Task item | Copy the lines exactly as they appear, starting with the first line of the records and ending with the line that contains "step 2, SPUTTER".

### Provided records
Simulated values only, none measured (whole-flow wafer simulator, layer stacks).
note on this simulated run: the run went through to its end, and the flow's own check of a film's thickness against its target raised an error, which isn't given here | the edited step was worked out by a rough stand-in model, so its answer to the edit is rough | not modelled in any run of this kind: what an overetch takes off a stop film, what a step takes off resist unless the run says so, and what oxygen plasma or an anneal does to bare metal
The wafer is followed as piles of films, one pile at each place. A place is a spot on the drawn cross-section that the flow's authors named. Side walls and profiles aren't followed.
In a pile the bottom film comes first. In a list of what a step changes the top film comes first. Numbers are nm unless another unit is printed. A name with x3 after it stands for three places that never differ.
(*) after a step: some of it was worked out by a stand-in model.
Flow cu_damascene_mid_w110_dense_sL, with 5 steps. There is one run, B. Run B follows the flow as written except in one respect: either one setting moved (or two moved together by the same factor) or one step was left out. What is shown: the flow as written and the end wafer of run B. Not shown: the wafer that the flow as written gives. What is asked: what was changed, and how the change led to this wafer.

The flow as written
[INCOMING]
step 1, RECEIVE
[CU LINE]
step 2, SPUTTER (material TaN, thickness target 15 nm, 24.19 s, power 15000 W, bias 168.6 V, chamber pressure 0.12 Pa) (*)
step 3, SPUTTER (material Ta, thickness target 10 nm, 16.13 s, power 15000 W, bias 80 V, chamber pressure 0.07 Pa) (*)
######

Answer box |
Simulated values only, none measured (whole-flow wafer simulator, layer stacks).
note on this simulated run: the run went through to its end, and the flow's own check of a film's thickness against its target raised an error, which isn't given here | the edited step was worked out by a rough stand-in model, so its answer to the edit is rough | not modelled in any run of this kind: what an overetch takes off a stop film, what a step takes off resist unless the run says so, and what oxygen plasma or an anneal does to bare metal
The wafer is followed as piles of films, one pile at each place. A place is a spot on the drawn cross-section that the flow's authors named. Side walls and profiles aren't followed.
In a pile the bottom film comes first. In a list of what a step changes the top film comes first. Numbers are nm unless another unit is printed. A name with x3 after it stands for three places that never differ.
(*) after a step: some of it was worked out by a stand-in model.
Flow cu_damascene_mid_w110_dense_sL, with 5 steps. There is one run, B. Run B follows the flow as written except in one respect: either one setting moved (or two moved together by the same factor) or one step was left out. What is shown: the flow as written and the end wafer of run B. Not shown: the wafer that the flow as written gives. What is asked: what was changed, and how the change led to this wafer.

The flow as written
[INCOMING]
step 1, RECEIVE
[CU LINE]
step 2, SPUTTER (material TaN, thickness target 15 nm, 24.19 s, power 15000 W, bias 168.6 V, chamber pressure 0.12 Pa) (*)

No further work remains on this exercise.